## ACTION ITEM
In your reply, reproduce the lines from the first one below to the line containing "Candidate: Then my", inclusive, exactly as they stand.

----- INFORMATION GIVEN -----

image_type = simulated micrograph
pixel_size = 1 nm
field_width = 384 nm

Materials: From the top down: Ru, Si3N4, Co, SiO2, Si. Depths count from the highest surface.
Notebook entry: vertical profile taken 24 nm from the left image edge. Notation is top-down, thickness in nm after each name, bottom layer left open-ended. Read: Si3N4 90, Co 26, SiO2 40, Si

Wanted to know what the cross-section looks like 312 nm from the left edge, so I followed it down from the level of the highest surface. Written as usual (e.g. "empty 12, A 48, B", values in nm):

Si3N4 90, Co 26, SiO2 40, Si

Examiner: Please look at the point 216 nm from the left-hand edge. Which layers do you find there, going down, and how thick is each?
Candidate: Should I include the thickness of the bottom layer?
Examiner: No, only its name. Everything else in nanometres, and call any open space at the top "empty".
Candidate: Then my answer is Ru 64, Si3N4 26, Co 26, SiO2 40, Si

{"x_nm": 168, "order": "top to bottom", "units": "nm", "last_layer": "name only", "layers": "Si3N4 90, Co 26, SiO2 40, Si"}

-----

## SOLUTION
image_type = simulated micrograph
pixel_size = 1 nm
field_width = 384 nm

Materials: From the top down: Ru, Si3N4, Co, SiO2, Si. Depths count from the highest surface.
Notebook entry: vertical profile taken 24 nm from the left image edge. Notation is top-down, thickness in nm after each name, bottom layer left open-ended. Read: Si3N4 90, Co 26, SiO2 40, Si

Wanted to know what the cross-section looks like 312 nm from the left edge, so I followed it down from the level of the highest surface. Written as usual (e.g. "empty 12, A 48, B", values in nm):

Si3N4 90, Co 26, SiO2 40, Si

Examiner: Please look at the point 216 nm from the left-hand edge. Which layers do you find there, going down, and how thick is each?
Candidate: Should I include the thickness of the bottom layer?
Examiner: No, only its name. Everything else in nanometres, and call any open space at the top "empty".
Candidate: Then my answer is Ru 64, Si3N4 26, Co 26, SiO2 40, Si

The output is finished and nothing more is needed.